........

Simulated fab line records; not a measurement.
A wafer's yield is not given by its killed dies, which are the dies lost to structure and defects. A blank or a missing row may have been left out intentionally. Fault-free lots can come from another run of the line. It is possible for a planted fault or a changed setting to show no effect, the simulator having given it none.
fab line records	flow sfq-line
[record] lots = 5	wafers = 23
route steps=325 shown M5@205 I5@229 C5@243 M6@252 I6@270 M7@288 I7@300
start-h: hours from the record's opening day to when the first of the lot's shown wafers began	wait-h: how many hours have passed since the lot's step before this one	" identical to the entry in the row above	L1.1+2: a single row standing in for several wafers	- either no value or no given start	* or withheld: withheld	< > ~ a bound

........

Every entry needs to be retyped exactly.

Simulated fab line records; not a measurement.
A wafer's yield is not given by its killed dies, which are the dies lost to structure and defects. A blank or a missing row may have been left out intentionally. Fault-free lots can come from another run of the line. It is possible for a planted fault or a changed setting to show no effect, the simulator having given it none.
fab line records	flow sfq-line
[record] lots = 5	wafers = 23
route steps=325 shown M5@205 I5@229 C5@243 M6@252 I6@270 M7@288 I7@300
start-h: hours from the record's opening day to when the first of the lot's shown wafers began	wait-h: how many hours have passed since the lot's step before this one	" identical to the entry in the row above	L1.1+2: a single row standing in for several wafers	- either no value or no given start	* or withheld: withheld	< > ~ a bound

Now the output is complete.